* _Requirement_
All lines up to and including the one that contains "FYI the section" are to be transcribed exactly, starting from the first line of the records.

BEGIN

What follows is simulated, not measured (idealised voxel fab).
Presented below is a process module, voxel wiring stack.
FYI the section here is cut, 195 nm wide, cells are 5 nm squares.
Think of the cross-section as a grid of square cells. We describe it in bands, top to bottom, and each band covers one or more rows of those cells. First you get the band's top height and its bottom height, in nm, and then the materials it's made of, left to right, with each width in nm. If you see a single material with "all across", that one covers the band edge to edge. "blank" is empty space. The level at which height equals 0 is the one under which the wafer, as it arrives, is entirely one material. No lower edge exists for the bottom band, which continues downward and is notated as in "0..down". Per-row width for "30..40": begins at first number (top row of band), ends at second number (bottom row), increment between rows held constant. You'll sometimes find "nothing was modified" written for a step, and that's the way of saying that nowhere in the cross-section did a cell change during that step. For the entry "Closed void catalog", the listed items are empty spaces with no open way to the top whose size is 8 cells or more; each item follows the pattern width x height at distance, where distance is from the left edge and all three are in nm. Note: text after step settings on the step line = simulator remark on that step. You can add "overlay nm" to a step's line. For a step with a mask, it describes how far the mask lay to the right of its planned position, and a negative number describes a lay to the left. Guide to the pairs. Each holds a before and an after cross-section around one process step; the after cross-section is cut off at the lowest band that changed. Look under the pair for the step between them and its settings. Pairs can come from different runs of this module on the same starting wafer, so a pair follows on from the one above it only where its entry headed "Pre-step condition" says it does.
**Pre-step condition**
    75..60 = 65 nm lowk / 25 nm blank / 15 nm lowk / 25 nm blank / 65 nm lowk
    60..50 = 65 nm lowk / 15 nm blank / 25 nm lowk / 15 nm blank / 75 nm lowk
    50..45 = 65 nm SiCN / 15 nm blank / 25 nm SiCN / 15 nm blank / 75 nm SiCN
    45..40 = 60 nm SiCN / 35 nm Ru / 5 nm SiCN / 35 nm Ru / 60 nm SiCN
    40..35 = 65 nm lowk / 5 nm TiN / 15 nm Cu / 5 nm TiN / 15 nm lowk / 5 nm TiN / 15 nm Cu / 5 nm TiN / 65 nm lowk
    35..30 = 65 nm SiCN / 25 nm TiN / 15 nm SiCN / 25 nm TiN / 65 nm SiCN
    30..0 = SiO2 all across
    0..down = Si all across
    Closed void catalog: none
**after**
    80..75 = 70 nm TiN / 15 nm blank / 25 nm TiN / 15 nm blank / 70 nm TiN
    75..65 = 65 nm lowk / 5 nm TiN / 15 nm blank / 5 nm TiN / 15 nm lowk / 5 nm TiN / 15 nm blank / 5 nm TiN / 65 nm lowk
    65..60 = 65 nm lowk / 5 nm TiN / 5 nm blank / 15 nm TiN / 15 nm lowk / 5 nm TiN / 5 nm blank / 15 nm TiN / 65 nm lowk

END

* _Your response_
What follows is simulated, not measured (idealised voxel fab).
Presented below is a process module, voxel wiring stack.
FYI the section here is cut, 195 nm wide, cells are 5 nm squares.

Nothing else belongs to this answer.